=== BRIEF ===
The listing is to be reproduced in full, with no character altered.

=== DATASET EXCERPTS ===
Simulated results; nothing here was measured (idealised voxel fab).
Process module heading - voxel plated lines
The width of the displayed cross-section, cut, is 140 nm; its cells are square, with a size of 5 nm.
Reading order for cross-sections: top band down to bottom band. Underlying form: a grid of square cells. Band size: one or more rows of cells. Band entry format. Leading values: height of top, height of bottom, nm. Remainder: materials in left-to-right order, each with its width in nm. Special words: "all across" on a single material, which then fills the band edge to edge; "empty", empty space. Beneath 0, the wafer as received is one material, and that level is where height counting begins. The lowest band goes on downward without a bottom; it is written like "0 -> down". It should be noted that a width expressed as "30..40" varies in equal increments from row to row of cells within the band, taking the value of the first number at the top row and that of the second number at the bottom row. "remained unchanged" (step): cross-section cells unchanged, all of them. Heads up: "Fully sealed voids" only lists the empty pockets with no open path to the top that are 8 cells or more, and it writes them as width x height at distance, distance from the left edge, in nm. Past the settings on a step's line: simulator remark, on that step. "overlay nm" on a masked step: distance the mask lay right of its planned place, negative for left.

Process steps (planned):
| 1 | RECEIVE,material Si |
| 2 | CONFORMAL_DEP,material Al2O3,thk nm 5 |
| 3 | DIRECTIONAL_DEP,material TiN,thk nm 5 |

=== WRITTEN REPLY ===
Simulated results; nothing here was measured (idealised voxel fab).
Process module heading - voxel plated lines
The width of the displayed cross-section, cut, is 140 nm; its cells are square, with a size of 5 nm.
Reading order for cross-sections: top band down to bottom band. Underlying form: a grid of square cells. Band size: one or more rows of cells. Band entry format. Leading values: height of top, height of bottom, nm. Remainder: materials in left-to-right order, each with its width in nm. Special words: "all across" on a single material, which then fills the band edge to edge; "empty", empty space. Beneath 0, the wafer as received is one material, and that level is where height counting begins. The lowest band goes on downward without a bottom; it is written like "0 -> down". It should be noted that a width expressed as "30..40" varies in equal increments from row to row of cells within the band, taking the value of the first number at the top row and that of the second number at the bottom row. "remained unchanged" (step): cross-section cells unchanged, all of them. Heads up: "Fully sealed voids" only lists the empty pockets with no open path to the top that are 8 cells or more, and it writes them as width x height at distance, distance from the left edge, in nm. Past the settings on a step's line: simulator remark, on that step. "overlay nm" on a masked step: distance the mask lay right of its planned place, negative for left.

Process steps (planned):
| 1 | RECEIVE,material Si |
| 2 | CONFORMAL_DEP,material Al2O3,thk nm 5 |
| 3 | DIRECTIONAL_DEP,material TiN,thk nm 5 |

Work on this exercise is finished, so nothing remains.